--- START ---
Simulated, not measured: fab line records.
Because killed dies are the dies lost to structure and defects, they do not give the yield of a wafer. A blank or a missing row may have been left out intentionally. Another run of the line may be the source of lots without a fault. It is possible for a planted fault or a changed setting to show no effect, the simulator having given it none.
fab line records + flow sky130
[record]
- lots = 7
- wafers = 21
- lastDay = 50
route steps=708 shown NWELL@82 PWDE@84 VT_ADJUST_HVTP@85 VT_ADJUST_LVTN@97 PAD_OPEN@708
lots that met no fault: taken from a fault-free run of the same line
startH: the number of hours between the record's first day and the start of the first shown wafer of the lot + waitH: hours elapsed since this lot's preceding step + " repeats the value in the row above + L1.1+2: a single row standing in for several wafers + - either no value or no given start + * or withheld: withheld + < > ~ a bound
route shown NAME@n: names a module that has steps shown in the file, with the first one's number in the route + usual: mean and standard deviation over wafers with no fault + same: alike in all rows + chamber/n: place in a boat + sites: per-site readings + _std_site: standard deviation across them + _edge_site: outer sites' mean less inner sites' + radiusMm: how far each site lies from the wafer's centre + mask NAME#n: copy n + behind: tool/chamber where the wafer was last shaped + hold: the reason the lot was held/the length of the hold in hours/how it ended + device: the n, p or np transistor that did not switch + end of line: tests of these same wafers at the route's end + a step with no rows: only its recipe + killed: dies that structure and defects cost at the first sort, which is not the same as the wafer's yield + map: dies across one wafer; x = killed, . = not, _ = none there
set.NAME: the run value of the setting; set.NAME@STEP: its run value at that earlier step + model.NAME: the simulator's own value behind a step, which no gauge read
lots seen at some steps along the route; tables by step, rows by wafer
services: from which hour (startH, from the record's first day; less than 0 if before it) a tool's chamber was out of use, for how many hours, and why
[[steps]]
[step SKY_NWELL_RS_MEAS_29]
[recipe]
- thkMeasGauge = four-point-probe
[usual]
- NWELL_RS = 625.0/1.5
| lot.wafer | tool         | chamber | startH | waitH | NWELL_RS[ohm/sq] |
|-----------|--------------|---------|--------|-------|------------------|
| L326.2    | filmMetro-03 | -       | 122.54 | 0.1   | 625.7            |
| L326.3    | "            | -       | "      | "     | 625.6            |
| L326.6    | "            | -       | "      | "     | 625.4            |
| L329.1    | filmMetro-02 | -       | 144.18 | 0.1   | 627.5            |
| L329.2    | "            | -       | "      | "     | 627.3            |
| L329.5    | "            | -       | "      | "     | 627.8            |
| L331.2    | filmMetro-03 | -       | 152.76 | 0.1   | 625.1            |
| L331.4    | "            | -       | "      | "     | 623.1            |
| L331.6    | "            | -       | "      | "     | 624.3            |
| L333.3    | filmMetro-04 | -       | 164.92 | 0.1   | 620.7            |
--- END ---

> **Work order**:
Give back, exactly as written, the stretch from the line with "route steps=708 shown" through the line with "startH: the number", and no other lines from the records above.

> **Exercise response**:
route steps=708 shown NWELL@82 PWDE@84 VT_ADJUST_HVTP@85 VT_ADJUST_LVTN@97 PAD_OPEN@708
lots that met no fault: taken from a fault-free run of the same line
startH: the number of hours between the record's first day and the start of the first shown wafer of the lot + waitH: hours elapsed since this lot's preceding step + " repeats the value in the row above + L1.1+2: a single row standing in for several wafers + - either no value or no given start + * or withheld: withheld + < > ~ a bound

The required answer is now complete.